**DATASET CONTENT:**
----------------------------------------
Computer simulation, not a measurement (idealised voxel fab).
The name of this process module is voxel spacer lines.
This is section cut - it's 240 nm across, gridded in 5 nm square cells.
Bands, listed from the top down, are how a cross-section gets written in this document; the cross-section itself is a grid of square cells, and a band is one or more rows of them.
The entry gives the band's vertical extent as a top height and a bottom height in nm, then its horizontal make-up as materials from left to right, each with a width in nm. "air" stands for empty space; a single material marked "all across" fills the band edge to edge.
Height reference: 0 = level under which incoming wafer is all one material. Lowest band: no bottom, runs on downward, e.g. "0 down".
----------------------------------------

**WORK TASK:**
Write the material out once more, keeping each line exact.

**REPLY:**
Computer simulation, not a measurement (idealised voxel fab).
The name of this process module is voxel spacer lines.
This is section cut - it's 240 nm across, gridded in 5 nm square cells.
Bands, listed from the top down, are how a cross-section gets written in this document; the cross-section itself is a grid of square cells, and a band is one or more rows of them.
The entry gives the band's vertical extent as a top height and a bottom height in nm, then its horizontal make-up as materials from left to right, each with a width in nm. "air" stands for empty space; a single material marked "all across" fills the band edge to edge.
Height reference: 0 = level under which incoming wafer is all one material. Lowest band: no bottom, runs on downward, e.g. "0 down".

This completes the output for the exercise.